Work item → Nothing in the records below may change; print them all exactly.

Extracted information →
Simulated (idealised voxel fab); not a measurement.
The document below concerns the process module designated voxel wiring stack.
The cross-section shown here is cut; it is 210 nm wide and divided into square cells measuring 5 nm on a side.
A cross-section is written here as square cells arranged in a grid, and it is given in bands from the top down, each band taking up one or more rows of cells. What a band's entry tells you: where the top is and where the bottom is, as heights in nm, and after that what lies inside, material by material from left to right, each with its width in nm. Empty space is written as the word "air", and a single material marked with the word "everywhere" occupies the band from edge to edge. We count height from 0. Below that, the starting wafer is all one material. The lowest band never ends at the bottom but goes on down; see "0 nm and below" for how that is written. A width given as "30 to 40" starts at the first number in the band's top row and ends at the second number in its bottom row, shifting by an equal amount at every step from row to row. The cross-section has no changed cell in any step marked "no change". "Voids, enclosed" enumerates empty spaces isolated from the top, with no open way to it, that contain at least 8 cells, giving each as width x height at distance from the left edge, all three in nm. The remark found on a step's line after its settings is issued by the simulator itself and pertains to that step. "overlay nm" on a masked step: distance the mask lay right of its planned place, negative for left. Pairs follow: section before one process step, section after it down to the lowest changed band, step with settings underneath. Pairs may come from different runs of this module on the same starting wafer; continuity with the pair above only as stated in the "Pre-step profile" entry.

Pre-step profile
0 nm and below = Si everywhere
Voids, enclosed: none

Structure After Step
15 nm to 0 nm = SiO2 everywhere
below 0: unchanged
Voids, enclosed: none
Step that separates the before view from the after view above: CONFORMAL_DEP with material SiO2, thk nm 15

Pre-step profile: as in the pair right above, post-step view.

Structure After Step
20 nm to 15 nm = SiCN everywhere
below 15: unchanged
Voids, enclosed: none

Written reply →
Simulated (idealised voxel fab); not a measurement.
The document below concerns the process module designated voxel wiring stack.
The cross-section shown here is cut; it is 210 nm wide and divided into square cells measuring 5 nm on a side.
A cross-section is written here as square cells arranged in a grid, and it is given in bands from the top down, each band taking up one or more rows of cells. What a band's entry tells you: where the top is and where the bottom is, as heights in nm, and after that what lies inside, material by material from left to right, each with its width in nm. Empty space is written as the word "air", and a single material marked with the word "everywhere" occupies the band from edge to edge. We count height from 0. Below that, the starting wafer is all one material. The lowest band never ends at the bottom but goes on down; see "0 nm and below" for how that is written. A width given as "30 to 40" starts at the first number in the band's top row and ends at the second number in its bottom row, shifting by an equal amount at every step from row to row. The cross-section has no changed cell in any step marked "no change". "Voids, enclosed" enumerates empty spaces isolated from the top, with no open way to it, that contain at least 8 cells, giving each as width x height at distance from the left edge, all three in nm. The remark found on a step's line after its settings is issued by the simulator itself and pertains to that step. "overlay nm" on a masked step: distance the mask lay right of its planned place, negative for left. Pairs follow: section before one process step, section after it down to the lowest changed band, step with settings underneath. Pairs may come from different runs of this module on the same starting wafer; continuity with the pair above only as stated in the "Pre-step profile" entry.

Pre-step profile
0 nm and below = Si everywhere
Voids, enclosed: none

Structure After Step
15 nm to 0 nm = SiO2 everywhere
below 0: unchanged
Voids, enclosed: none
Step that separates the before view from the after view above: CONFORMAL_DEP with material SiO2, thk nm 15

Pre-step profile: as in the pair right above, post-step view.

Structure After Step
20 nm to 15 nm = SiCN everywhere
below 15: unchanged
Voids, enclosed: none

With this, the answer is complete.